★ ★ ★ ★
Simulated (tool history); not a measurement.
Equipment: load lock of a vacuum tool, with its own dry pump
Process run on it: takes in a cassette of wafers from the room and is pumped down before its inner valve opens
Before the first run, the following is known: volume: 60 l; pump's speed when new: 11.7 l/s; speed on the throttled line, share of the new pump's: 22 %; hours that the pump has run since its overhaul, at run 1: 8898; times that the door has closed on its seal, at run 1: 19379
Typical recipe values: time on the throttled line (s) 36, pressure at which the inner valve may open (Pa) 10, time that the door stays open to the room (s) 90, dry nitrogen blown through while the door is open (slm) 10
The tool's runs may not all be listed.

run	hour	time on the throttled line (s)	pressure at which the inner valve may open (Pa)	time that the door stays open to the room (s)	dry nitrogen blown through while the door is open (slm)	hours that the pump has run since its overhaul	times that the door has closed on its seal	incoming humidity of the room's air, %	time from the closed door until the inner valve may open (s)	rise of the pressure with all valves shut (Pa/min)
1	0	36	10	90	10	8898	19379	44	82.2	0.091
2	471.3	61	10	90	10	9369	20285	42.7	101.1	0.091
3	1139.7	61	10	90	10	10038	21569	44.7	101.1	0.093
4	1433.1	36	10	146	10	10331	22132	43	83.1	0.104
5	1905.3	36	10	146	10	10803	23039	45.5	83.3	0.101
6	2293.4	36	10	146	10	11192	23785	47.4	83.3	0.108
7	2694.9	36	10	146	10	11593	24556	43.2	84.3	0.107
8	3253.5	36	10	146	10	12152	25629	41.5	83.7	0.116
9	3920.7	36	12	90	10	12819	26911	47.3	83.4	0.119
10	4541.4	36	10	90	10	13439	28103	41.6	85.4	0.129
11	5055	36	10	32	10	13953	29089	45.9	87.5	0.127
★ ★ ★ ★

> [Action item]
Reproduce exactly every line that sits between the start of the entries and the line bearing "Process run on", counting both of those lines.

> [Task result]
Simulated (tool history); not a measurement.
Equipment: load lock of a vacuum tool, with its own dry pump
Process run on it: takes in a cassette of wafers from the room and is pumped down before its inner valve opens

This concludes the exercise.